## Activity
Find the line with "overlay nm, on" in the entries below, then reproduce it and every line after it down to and including the line with "15 to 10: SiN", exactly.

——

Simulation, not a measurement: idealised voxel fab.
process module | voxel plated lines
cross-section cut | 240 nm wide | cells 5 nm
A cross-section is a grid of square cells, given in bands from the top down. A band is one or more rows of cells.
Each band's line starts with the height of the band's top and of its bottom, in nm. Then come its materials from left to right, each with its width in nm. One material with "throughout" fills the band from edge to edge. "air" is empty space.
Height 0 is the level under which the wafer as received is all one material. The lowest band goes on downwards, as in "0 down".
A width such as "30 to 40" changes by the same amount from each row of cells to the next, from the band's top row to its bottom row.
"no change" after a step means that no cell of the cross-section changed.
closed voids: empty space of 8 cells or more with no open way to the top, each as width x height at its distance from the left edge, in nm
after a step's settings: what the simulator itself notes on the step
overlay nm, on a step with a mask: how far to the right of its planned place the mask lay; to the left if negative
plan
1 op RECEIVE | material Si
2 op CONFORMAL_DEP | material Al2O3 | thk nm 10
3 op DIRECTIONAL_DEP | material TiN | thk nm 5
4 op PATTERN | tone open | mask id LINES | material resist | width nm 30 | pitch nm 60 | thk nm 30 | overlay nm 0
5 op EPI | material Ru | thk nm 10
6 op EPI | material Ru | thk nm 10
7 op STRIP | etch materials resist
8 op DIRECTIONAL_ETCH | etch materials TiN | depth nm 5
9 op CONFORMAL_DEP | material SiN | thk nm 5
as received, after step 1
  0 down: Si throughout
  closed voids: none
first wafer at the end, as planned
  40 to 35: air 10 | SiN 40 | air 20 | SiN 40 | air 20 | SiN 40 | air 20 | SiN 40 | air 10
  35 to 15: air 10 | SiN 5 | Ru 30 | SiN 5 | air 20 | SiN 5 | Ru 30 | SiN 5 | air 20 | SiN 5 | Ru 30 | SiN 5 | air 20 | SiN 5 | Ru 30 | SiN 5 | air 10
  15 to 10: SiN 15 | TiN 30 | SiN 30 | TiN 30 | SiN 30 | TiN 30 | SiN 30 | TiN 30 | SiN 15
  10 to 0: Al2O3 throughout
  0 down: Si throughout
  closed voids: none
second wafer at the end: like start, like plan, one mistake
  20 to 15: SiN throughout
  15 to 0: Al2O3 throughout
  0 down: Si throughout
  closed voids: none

——

## Written reply
overlay nm, on a step with a mask: how far to the right of its planned place the mask lay; to the left if negative
plan
1 op RECEIVE | material Si
2 op CONFORMAL_DEP | material Al2O3 | thk nm 10
3 op DIRECTIONAL_DEP | material TiN | thk nm 5
4 op PATTERN | tone open | mask id LINES | material resist | width nm 30 | pitch nm 60 | thk nm 30 | overlay nm 0
5 op EPI | material Ru | thk nm 10
6 op EPI | material Ru | thk nm 10
7 op STRIP | etch materials resist
8 op DIRECTIONAL_ETCH | etch materials TiN | depth nm 5
9 op CONFORMAL_DEP | material SiN | thk nm 5
as received, after step 1
  0 down: Si throughout
  closed voids: none
first wafer at the end, as planned
  40 to 35: air 10 | SiN 40 | air 20 | SiN 40 | air 20 | SiN 40 | air 20 | SiN 40 | air 10
  35 to 15: air 10 | SiN 5 | Ru 30 | SiN 5 | air 20 | SiN 5 | Ru 30 | SiN 5 | air 20 | SiN 5 | Ru 30 | SiN 5 | air 20 | SiN 5 | Ru 30 | SiN 5 | air 10
  15 to 10: SiN 15 | TiN 30 | SiN 30 | TiN 30 | SiN 30 | TiN 30 | SiN 30 | TiN 30 | SiN 15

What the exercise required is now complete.